• [Data excerpts]
- - - - - - -

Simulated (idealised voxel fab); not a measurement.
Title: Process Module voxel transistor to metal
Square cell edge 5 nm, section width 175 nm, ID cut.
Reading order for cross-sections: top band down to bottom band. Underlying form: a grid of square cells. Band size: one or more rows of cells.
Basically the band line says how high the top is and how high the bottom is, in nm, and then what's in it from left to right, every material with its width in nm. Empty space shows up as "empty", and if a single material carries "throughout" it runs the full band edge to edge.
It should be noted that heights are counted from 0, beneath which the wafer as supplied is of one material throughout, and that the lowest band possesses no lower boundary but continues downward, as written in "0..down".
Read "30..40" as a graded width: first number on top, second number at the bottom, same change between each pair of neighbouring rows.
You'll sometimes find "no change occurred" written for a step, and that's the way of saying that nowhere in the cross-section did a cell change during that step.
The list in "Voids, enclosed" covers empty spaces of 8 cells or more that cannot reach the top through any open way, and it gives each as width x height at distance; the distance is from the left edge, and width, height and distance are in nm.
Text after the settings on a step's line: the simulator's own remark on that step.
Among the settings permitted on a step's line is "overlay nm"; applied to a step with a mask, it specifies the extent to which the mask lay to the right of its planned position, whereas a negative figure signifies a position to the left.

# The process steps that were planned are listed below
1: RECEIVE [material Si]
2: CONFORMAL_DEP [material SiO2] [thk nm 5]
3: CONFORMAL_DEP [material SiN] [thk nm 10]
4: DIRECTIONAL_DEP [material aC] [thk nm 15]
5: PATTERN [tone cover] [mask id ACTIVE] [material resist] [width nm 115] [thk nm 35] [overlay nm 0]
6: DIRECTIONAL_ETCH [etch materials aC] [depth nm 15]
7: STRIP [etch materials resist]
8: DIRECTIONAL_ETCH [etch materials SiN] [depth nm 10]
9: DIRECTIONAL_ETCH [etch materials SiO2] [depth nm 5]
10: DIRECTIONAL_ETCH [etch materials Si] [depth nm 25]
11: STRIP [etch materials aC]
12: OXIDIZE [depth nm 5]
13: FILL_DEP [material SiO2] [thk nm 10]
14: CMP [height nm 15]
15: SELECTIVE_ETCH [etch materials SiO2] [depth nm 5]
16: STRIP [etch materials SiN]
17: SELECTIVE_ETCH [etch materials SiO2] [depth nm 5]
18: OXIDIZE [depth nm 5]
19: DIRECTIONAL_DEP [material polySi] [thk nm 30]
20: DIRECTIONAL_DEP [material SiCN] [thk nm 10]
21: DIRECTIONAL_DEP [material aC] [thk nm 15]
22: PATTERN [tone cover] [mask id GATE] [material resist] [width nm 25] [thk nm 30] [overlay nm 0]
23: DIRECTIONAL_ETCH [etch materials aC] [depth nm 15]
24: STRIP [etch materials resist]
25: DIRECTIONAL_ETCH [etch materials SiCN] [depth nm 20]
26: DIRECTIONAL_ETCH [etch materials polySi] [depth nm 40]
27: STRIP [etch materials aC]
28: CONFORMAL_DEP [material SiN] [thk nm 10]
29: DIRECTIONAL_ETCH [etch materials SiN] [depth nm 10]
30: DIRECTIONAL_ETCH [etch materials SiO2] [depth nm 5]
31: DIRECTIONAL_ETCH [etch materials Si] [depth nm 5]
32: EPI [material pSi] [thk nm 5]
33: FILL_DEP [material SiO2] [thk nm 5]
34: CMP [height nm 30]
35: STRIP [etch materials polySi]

- - - - - - -

• [Exercise] Only one stretch of the records above is wanted: the lines between the one holding "You'll sometimes find" and the one holding "18: OXIDIZE [depth nm 5]", inclusive, reproduced exactly.

• [Problem solution]
You'll sometimes find "no change occurred" written for a step, and that's the way of saying that nowhere in the cross-section did a cell change during that step.
The list in "Voids, enclosed" covers empty spaces of 8 cells or more that cannot reach the top through any open way, and it gives each as width x height at distance; the distance is from the left edge, and width, height and distance are in nm.
Text after the settings on a step's line: the simulator's own remark on that step.
Among the settings permitted on a step's line is "overlay nm"; applied to a step with a mask, it specifies the extent to which the mask lay to the right of its planned position, whereas a negative figure signifies a position to the left.

# The process steps that were planned are listed below
1: RECEIVE [material Si]
2: CONFORMAL_DEP [material SiO2] [thk nm 5]
3: CONFORMAL_DEP [material SiN] [thk nm 10]
4: DIRECTIONAL_DEP [material aC] [thk nm 15]
5: PATTERN [tone cover] [mask id ACTIVE] [material resist] [width nm 115] [thk nm 35] [overlay nm 0]
6: DIRECTIONAL_ETCH [etch materials aC] [depth nm 15]
7: STRIP [etch materials resist]
8: DIRECTIONAL_ETCH [etch materials SiN] [depth nm 10]
9: DIRECTIONAL_ETCH [etch materials SiO2] [depth nm 5]
10: DIRECTIONAL_ETCH [etch materials Si] [depth nm 25]
11: STRIP [etch materials aC]
12: OXIDIZE [depth nm 5]
13: FILL_DEP [material SiO2] [thk nm 10]
14: CMP [height nm 15]
15: SELECTIVE_ETCH [etch materials SiO2] [depth nm 5]
16: STRIP [etch materials SiN]
17: SELECTIVE_ETCH [etch materials SiO2] [depth nm 5]
18: OXIDIZE [depth nm 5]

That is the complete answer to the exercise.